§ **Exercise**
The lines from the start of the data through the line with "3,31.3,135,1.9,0.74,70,315,457.9,954.3,307.87" are to be returned verbatim; all later lines are to be omitted.

§ **Material shown**
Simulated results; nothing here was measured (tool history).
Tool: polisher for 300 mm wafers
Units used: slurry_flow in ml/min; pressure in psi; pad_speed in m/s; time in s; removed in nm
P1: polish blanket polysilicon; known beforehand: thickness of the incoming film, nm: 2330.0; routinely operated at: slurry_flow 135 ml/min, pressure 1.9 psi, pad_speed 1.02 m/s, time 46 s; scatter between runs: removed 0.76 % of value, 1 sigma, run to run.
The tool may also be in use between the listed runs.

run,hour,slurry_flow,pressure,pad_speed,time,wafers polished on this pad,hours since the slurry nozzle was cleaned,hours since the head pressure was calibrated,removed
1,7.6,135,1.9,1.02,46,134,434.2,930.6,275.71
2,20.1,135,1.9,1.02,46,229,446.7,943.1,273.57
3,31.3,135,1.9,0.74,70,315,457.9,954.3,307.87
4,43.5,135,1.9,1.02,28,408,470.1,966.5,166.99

§ **Your solution**
Simulated results; nothing here was measured (tool history).
Tool: polisher for 300 mm wafers
Units used: slurry_flow in ml/min; pressure in psi; pad_speed in m/s; time in s; removed in nm
P1: polish blanket polysilicon; known beforehand: thickness of the incoming film, nm: 2330.0; routinely operated at: slurry_flow 135 ml/min, pressure 1.9 psi, pad_speed 1.02 m/s, time 46 s; scatter between runs: removed 0.76 % of value, 1 sigma, run to run.
The tool may also be in use between the listed runs.

run,hour,slurry_flow,pressure,pad_speed,time,wafers polished on this pad,hours since the slurry nozzle was cleaned,hours since the head pressure was calibrated,removed
1,7.6,135,1.9,1.02,46,134,434.2,930.6,275.71
2,20.1,135,1.9,1.02,46,229,446.7,943.1,273.57
3,31.3,135,1.9,0.74,70,315,457.9,954.3,307.87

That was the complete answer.